§ Brief
Output the records that follow, with every character intact.

§ Information supplied
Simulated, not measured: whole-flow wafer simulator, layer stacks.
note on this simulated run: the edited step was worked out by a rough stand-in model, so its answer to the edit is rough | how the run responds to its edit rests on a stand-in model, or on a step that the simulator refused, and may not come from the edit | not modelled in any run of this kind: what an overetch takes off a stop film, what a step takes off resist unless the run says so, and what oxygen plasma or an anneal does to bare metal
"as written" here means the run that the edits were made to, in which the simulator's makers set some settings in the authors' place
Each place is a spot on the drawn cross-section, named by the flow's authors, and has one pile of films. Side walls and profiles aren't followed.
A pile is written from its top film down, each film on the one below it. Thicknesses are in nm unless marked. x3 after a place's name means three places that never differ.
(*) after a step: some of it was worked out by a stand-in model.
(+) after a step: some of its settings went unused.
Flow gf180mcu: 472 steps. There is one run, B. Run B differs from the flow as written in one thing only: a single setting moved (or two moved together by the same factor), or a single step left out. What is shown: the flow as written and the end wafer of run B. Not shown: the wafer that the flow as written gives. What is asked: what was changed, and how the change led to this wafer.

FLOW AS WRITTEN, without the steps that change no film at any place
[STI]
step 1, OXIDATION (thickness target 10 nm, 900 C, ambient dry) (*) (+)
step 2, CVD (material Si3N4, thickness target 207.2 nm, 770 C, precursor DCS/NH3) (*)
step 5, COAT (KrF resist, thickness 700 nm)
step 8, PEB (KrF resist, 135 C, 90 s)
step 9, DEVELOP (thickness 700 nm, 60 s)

§ Response box
Simulated, not measured: whole-flow wafer simulator, layer stacks.
note on this simulated run: the edited step was worked out by a rough stand-in model, so its answer to the edit is rough | how the run responds to its edit rests on a stand-in model, or on a step that the simulator refused, and may not come from the edit | not modelled in any run of this kind: what an overetch takes off a stop film, what a step takes off resist unless the run says so, and what oxygen plasma or an anneal does to bare metal
"as written" here means the run that the edits were made to, in which the simulator's makers set some settings in the authors' place
Each place is a spot on the drawn cross-section, named by the flow's authors, and has one pile of films. Side walls and profiles aren't followed.
A pile is written from its top film down, each film on the one below it. Thicknesses are in nm unless marked. x3 after a place's name means three places that never differ.
(*) after a step: some of it was worked out by a stand-in model.
(+) after a step: some of its settings went unused.
Flow gf180mcu: 472 steps. There is one run, B. Run B differs from the flow as written in one thing only: a single setting moved (or two moved together by the same factor), or a single step left out. What is shown: the flow as written and the end wafer of run B. Not shown: the wafer that the flow as written gives. What is asked: what was changed, and how the change led to this wafer.

FLOW AS WRITTEN, without the steps that change no film at any place
[STI]
step 1, OXIDATION (thickness target 10 nm, 900 C, ambient dry) (*) (+)
step 2, CVD (material Si3N4, thickness target 207.2 nm, 770 C, precursor DCS/NH3) (*)
step 5, COAT (KrF resist, thickness 700 nm)
step 8, PEB (KrF resist, 135 C, 90 s)
step 9, DEVELOP (thickness 700 nm, 60 s)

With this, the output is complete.